ACTION ITEM | Among the records that follow, set down only the lines from the one containing "Interviewer: Suppose a" to the one containing "Candidate: I'd say", both included, exactly.

RECORDS SUPPLIED |
Content starts

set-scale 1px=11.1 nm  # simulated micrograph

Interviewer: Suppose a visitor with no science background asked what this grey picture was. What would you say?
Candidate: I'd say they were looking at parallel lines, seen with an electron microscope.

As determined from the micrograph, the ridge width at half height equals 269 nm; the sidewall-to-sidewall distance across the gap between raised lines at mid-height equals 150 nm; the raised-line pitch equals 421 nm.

Content ends

EXERCISE OUTPUT |
Interviewer: Suppose a visitor with no science background asked what this grey picture was. What would you say?
Candidate: I'd say they were looking at parallel lines, seen with an electron microscope.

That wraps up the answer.